[[ DATA PROVIDED, beginning ]]

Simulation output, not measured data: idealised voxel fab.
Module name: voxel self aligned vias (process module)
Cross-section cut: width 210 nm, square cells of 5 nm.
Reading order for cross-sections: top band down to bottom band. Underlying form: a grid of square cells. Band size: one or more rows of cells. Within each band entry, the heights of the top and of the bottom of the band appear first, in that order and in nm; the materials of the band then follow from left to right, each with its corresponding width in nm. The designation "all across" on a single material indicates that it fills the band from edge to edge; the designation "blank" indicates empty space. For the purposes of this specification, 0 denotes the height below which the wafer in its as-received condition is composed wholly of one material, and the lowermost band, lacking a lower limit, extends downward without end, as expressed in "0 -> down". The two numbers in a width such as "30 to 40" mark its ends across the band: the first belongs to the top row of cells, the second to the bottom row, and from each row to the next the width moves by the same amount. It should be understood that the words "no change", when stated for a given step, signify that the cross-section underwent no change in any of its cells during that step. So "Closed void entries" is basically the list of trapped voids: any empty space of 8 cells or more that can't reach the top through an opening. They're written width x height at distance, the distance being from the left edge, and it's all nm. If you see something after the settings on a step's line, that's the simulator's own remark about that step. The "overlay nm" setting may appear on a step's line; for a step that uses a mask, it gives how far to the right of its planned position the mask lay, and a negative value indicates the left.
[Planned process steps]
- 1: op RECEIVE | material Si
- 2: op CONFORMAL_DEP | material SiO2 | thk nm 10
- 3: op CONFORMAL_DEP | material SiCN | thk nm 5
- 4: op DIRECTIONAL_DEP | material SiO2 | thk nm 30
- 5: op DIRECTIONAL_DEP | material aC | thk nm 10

[[ DATA PROVIDED, end ]]

◆ **EXERCISE**:
Please, starting with the first line of the material above, write out each line exactly and finish on the line that includes "Cross-section cut: width".

◆ **TASK RESULT**:
Simulation output, not measured data: idealised voxel fab.
Module name: voxel self aligned vias (process module)
Cross-section cut: width 210 nm, square cells of 5 nm.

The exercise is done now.